::::::

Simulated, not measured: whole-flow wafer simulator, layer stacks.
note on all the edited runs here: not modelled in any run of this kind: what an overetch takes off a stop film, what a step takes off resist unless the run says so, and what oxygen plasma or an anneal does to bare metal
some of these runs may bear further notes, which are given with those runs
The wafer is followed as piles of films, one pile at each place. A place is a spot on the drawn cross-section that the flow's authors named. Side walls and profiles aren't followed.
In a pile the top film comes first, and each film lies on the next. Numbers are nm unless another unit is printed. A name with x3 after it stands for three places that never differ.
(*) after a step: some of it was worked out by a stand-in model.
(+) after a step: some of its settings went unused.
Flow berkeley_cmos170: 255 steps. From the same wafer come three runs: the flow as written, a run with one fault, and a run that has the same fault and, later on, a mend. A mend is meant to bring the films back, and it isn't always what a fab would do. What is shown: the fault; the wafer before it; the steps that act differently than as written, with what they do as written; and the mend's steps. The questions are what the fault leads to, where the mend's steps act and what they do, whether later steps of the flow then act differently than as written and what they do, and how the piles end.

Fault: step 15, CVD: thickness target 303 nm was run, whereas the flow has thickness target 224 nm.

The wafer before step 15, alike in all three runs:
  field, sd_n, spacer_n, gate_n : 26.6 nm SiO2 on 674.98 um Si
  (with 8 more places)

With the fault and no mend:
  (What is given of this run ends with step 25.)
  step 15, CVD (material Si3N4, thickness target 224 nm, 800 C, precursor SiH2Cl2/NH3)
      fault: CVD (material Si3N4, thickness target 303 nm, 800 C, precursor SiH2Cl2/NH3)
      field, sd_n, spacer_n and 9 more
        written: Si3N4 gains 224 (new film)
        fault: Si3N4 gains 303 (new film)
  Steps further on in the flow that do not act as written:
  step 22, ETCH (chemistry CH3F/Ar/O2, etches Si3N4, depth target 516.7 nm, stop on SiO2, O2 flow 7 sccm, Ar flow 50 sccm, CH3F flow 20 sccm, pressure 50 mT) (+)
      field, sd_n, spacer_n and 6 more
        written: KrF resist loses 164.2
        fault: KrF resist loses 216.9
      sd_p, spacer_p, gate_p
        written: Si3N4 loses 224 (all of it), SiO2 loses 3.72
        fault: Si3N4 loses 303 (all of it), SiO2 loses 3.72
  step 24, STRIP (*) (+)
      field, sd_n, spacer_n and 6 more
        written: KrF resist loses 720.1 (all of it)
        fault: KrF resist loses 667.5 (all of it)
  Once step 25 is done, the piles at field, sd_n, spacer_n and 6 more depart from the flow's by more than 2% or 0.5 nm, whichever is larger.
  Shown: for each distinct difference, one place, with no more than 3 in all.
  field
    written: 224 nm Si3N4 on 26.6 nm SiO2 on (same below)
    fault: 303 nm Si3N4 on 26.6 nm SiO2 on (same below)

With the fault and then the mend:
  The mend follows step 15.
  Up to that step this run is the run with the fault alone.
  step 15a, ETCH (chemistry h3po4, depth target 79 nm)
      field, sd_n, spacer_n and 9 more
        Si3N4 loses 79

::::::

Only the lines from the one containing "(+) after a" through the one containing "Up to that step" are to be retyped, both boundary lines included, with no other material.

Task solution:
(+) after a step: some of its settings went unused.
Flow berkeley_cmos170: 255 steps. From the same wafer come three runs: the flow as written, a run with one fault, and a run that has the same fault and, later on, a mend. A mend is meant to bring the films back, and it isn't always what a fab would do. What is shown: the fault; the wafer before it; the steps that act differently than as written, with what they do as written; and the mend's steps. The questions are what the fault leads to, where the mend's steps act and what they do, whether later steps of the flow then act differently than as written and what they do, and how the piles end.

Fault: step 15, CVD: thickness target 303 nm was run, whereas the flow has thickness target 224 nm.

The wafer before step 15, alike in all three runs:
  field, sd_n, spacer_n, gate_n : 26.6 nm SiO2 on 674.98 um Si
  (with 8 more places)

With the fault and no mend:
  (What is given of this run ends with step 25.)
  step 15, CVD (material Si3N4, thickness target 224 nm, 800 C, precursor SiH2Cl2/NH3)
      fault: CVD (material Si3N4, thickness target 303 nm, 800 C, precursor SiH2Cl2/NH3)
      field, sd_n, spacer_n and 9 more
        written: Si3N4 gains 224 (new film)
        fault: Si3N4 gains 303 (new film)
  Steps further on in the flow that do not act as written:
  step 22, ETCH (chemistry CH3F/Ar/O2, etches Si3N4, depth target 516.7 nm, stop on SiO2, O2 flow 7 sccm, Ar flow 50 sccm, CH3F flow 20 sccm, pressure 50 mT) (+)
      field, sd_n, spacer_n and 6 more
        written: KrF resist loses 164.2
        fault: KrF resist loses 216.9
      sd_p, spacer_p, gate_p
        written: Si3N4 loses 224 (all of it), SiO2 loses 3.72
        fault: Si3N4 loses 303 (all of it), SiO2 loses 3.72
  step 24, STRIP (*) (+)
      field, sd_n, spacer_n and 6 more
        written: KrF resist loses 720.1 (all of it)
        fault: KrF resist loses 667.5 (all of it)
  Once step 25 is done, the piles at field, sd_n, spacer_n and 6 more depart from the flow's by more than 2% or 0.5 nm, whichever is larger.
  Shown: for each distinct difference, one place, with no more than 3 in all.
  field
    written: 224 nm Si3N4 on 26.6 nm SiO2 on (same below)
    fault: 303 nm Si3N4 on 26.6 nm SiO2 on (same below)

With the fault and then the mend:
  The mend follows step 15.
  Up to that step this run is the run with the fault alone.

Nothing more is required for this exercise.